(TASK ITEM):
All entries must be given again exactly as written.

(RECORDED INFORMATION):
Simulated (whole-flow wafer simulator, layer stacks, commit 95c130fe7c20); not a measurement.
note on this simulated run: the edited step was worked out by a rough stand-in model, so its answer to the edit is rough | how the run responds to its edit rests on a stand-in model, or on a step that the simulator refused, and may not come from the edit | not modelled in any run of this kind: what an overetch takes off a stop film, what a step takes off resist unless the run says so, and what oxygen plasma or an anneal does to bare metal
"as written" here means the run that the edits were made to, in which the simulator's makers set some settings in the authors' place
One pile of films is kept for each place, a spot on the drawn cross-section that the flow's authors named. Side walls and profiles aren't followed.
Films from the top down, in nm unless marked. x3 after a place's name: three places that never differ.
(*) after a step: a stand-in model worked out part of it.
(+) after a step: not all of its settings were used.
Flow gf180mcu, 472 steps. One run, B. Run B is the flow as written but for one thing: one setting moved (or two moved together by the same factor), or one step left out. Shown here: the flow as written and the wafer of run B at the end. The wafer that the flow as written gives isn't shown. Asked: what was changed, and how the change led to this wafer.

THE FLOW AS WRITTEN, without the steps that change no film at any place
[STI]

(WRITTEN ANSWER):
Simulated (whole-flow wafer simulator, layer stacks, commit 95c130fe7c20); not a measurement.
note on this simulated run: the edited step was worked out by a rough stand-in model, so its answer to the edit is rough | how the run responds to its edit rests on a stand-in model, or on a step that the simulator refused, and may not come from the edit | not modelled in any run of this kind: what an overetch takes off a stop film, what a step takes off resist unless the run says so, and what oxygen plasma or an anneal does to bare metal
"as written" here means the run that the edits were made to, in which the simulator's makers set some settings in the authors' place
One pile of films is kept for each place, a spot on the drawn cross-section that the flow's authors named. Side walls and profiles aren't followed.
Films from the top down, in nm unless marked. x3 after a place's name: three places that never differ.
(*) after a step: a stand-in model worked out part of it.
(+) after a step: not all of its settings were used.
Flow gf180mcu, 472 steps. One run, B. Run B is the flow as written but for one thing: one setting moved (or two moved together by the same factor), or one step left out. Shown here: the flow as written and the wafer of run B at the end. The wafer that the flow as written gives isn't shown. Asked: what was changed, and how the change led to this wafer.

THE FLOW AS WRITTEN, without the steps that change no film at any place
[STI]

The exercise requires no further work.